Raw data:
● ● ● ● ●

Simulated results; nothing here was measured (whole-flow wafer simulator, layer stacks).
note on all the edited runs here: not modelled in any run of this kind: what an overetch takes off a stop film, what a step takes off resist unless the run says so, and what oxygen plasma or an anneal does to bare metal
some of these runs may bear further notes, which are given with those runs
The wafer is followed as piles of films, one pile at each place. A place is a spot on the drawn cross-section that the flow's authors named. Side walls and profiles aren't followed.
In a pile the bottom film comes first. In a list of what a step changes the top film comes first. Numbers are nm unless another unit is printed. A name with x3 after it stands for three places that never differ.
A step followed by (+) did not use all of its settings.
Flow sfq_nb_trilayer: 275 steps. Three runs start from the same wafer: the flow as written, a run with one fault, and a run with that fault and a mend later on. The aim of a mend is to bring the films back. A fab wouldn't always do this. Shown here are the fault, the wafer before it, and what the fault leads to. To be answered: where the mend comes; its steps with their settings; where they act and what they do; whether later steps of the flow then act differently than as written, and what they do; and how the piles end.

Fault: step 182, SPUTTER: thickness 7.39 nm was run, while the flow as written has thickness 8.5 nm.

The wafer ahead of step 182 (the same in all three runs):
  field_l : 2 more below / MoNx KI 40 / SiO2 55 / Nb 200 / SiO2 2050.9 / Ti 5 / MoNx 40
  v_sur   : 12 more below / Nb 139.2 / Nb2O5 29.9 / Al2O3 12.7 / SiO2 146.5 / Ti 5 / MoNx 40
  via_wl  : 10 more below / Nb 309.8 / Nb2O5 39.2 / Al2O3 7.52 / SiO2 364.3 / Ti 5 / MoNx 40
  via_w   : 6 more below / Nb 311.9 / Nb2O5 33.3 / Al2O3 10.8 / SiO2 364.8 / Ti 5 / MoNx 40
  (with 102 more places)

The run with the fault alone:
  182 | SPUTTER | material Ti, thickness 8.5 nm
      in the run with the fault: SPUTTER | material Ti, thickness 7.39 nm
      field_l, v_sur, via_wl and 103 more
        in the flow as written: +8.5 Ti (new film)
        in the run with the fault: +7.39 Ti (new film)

● ● ● ● ●

Only the lines from the beginning of the material to the line containing "A step followed" should be echoed, verbatim and in full.

Exercise response:
Simulated results; nothing here was measured (whole-flow wafer simulator, layer stacks).
note on all the edited runs here: not modelled in any run of this kind: what an overetch takes off a stop film, what a step takes off resist unless the run says so, and what oxygen plasma or an anneal does to bare metal
some of these runs may bear further notes, which are given with those runs
The wafer is followed as piles of films, one pile at each place. A place is a spot on the drawn cross-section that the flow's authors named. Side walls and profiles aren't followed.
In a pile the bottom film comes first. In a list of what a step changes the top film comes first. Numbers are nm unless another unit is printed. A name with x3 after it stands for three places that never differ.
A step followed by (+) did not use all of its settings.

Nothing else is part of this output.